• ACTIVITY
Among the entries below, extract exactly the lines that run from the one with "A wafer's yield" through the one with "startH: the number", both ends included.

BEGIN
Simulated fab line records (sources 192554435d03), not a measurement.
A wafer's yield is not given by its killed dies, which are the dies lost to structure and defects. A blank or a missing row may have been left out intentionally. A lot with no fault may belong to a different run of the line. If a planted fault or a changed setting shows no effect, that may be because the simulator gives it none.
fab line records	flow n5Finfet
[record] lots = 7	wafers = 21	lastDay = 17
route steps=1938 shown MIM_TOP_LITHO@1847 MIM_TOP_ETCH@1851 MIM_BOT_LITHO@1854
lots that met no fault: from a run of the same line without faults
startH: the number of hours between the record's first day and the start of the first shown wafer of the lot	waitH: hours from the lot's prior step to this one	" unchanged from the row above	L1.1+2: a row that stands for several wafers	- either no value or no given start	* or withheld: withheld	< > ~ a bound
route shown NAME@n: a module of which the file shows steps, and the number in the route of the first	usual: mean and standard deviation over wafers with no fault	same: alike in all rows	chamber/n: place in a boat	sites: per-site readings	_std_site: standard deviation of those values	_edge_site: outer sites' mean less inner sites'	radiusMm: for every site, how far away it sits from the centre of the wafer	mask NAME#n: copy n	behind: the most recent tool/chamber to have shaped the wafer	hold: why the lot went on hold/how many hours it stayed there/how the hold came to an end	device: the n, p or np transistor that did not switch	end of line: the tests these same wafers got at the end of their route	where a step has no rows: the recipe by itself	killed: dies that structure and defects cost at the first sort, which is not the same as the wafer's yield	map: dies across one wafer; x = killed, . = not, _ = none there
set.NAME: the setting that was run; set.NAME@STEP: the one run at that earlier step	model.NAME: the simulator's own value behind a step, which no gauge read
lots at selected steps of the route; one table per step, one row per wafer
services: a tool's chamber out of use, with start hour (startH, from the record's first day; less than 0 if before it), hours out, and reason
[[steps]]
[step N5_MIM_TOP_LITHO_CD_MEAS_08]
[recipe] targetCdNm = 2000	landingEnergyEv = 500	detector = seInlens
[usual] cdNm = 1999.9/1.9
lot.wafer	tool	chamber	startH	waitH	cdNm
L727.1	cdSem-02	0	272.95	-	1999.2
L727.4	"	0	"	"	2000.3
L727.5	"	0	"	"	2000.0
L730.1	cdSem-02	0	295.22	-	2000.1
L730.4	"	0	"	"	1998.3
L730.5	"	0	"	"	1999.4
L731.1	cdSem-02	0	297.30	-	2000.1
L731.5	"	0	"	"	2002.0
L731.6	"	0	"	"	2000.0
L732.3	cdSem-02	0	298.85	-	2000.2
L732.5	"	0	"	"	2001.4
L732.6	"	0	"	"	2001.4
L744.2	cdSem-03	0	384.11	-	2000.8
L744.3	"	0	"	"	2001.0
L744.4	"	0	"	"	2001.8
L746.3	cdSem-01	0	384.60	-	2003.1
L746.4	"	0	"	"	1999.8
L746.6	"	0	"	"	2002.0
END

• YOUR SOLUTION
A wafer's yield is not given by its killed dies, which are the dies lost to structure and defects. A blank or a missing row may have been left out intentionally. A lot with no fault may belong to a different run of the line. If a planted fault or a changed setting shows no effect, that may be because the simulator gives it none.
fab line records	flow n5Finfet
[record] lots = 7	wafers = 21	lastDay = 17
route steps=1938 shown MIM_TOP_LITHO@1847 MIM_TOP_ETCH@1851 MIM_BOT_LITHO@1854
lots that met no fault: from a run of the same line without faults
startH: the number of hours between the record's first day and the start of the first shown wafer of the lot	waitH: hours from the lot's prior step to this one	" unchanged from the row above	L1.1+2: a row that stands for several wafers	- either no value or no given start	* or withheld: withheld	< > ~ a bound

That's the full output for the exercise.